▸ WORK ITEM: Between the line containing "some of these" and the line containing "with the fault: SPUTTER: material" lies a run of lines; give that run again exactly, with both of those lines, and nothing else from the entries below.

▸ INFORMATION:
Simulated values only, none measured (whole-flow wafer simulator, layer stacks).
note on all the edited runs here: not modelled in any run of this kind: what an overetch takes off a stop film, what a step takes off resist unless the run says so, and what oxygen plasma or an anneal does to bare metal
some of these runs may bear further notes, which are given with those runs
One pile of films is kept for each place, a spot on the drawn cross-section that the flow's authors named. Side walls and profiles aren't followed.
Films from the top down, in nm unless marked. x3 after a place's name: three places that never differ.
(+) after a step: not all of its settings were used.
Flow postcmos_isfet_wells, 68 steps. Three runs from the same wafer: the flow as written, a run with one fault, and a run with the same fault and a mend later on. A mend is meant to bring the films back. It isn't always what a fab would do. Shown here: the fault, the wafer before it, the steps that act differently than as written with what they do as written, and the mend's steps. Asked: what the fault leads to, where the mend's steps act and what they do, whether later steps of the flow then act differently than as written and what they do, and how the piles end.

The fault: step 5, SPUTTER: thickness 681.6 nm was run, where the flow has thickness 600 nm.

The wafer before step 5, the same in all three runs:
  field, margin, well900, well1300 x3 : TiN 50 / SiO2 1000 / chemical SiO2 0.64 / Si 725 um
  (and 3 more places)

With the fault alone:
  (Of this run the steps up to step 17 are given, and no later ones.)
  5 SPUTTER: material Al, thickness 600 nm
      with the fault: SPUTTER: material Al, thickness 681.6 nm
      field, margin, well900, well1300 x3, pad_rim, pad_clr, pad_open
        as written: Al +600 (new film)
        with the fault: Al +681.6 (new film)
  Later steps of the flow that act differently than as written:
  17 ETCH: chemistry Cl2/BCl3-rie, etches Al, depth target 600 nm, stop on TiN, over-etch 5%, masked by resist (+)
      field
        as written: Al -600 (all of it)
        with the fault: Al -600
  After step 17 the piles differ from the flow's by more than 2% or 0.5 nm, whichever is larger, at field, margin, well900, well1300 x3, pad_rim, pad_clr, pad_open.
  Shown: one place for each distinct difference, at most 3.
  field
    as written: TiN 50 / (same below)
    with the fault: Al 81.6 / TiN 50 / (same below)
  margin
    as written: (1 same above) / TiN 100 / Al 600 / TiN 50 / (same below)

▸ PROBLEM SOLUTION:
some of these runs may bear further notes, which are given with those runs
One pile of films is kept for each place, a spot on the drawn cross-section that the flow's authors named. Side walls and profiles aren't followed.
Films from the top down, in nm unless marked. x3 after a place's name: three places that never differ.
(+) after a step: not all of its settings were used.
Flow postcmos_isfet_wells, 68 steps. Three runs from the same wafer: the flow as written, a run with one fault, and a run with the same fault and a mend later on. A mend is meant to bring the films back. It isn't always what a fab would do. Shown here: the fault, the wafer before it, the steps that act differently than as written with what they do as written, and the mend's steps. Asked: what the fault leads to, where the mend's steps act and what they do, whether later steps of the flow then act differently than as written and what they do, and how the piles end.

The fault: step 5, SPUTTER: thickness 681.6 nm was run, where the flow has thickness 600 nm.

The wafer before step 5, the same in all three runs:
  field, margin, well900, well1300 x3 : TiN 50 / SiO2 1000 / chemical SiO2 0.64 / Si 725 um
  (and 3 more places)

With the fault alone:
  (Of this run the steps up to step 17 are given, and no later ones.)
  5 SPUTTER: material Al, thickness 600 nm
      with the fault: SPUTTER: material Al, thickness 681.6 nm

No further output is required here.